┌──

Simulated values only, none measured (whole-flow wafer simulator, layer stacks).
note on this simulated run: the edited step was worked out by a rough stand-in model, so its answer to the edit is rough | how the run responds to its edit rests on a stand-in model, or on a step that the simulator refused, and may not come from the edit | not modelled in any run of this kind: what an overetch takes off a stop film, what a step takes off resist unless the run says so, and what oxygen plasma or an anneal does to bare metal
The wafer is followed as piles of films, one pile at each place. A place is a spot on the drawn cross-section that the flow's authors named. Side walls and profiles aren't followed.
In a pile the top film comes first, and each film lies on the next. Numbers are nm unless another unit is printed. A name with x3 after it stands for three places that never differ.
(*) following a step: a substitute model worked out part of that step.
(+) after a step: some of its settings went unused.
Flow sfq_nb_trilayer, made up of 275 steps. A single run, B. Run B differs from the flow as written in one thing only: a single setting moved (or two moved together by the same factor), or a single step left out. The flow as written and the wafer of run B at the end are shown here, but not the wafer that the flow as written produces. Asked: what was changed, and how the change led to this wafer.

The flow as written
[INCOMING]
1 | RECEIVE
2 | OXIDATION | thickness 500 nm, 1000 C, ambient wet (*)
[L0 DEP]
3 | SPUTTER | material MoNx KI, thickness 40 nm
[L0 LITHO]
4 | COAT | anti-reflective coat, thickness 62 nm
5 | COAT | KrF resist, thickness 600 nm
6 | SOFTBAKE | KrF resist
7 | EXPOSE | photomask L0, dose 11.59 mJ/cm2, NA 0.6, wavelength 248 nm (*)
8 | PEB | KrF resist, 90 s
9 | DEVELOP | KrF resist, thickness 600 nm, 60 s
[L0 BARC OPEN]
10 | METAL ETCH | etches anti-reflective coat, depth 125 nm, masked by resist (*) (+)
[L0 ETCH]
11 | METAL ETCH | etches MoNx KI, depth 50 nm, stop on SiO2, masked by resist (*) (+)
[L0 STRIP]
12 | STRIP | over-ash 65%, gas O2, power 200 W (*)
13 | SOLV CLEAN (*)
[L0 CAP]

└──

> _EXERCISE_
Please give back exactly the lines of the listing above that run from the one containing "2 | OXIDATION" through the one containing "13 | SOLV CLEAN (*)", and only those.

> _ANSWER SECTION_
2 | OXIDATION | thickness 500 nm, 1000 C, ambient wet (*)
[L0 DEP]
3 | SPUTTER | material MoNx KI, thickness 40 nm
[L0 LITHO]
4 | COAT | anti-reflective coat, thickness 62 nm
5 | COAT | KrF resist, thickness 600 nm
6 | SOFTBAKE | KrF resist
7 | EXPOSE | photomask L0, dose 11.59 mJ/cm2, NA 0.6, wavelength 248 nm (*)
8 | PEB | KrF resist, 90 s
9 | DEVELOP | KrF resist, thickness 600 nm, 60 s
[L0 BARC OPEN]
10 | METAL ETCH | etches anti-reflective coat, depth 125 nm, masked by resist (*) (+)
[L0 ETCH]
11 | METAL ETCH | etches MoNx KI, depth 50 nm, stop on SiO2, masked by resist (*) (+)
[L0 STRIP]
12 | STRIP | over-ash 65%, gas O2, power 200 W (*)
13 | SOLV CLEAN (*)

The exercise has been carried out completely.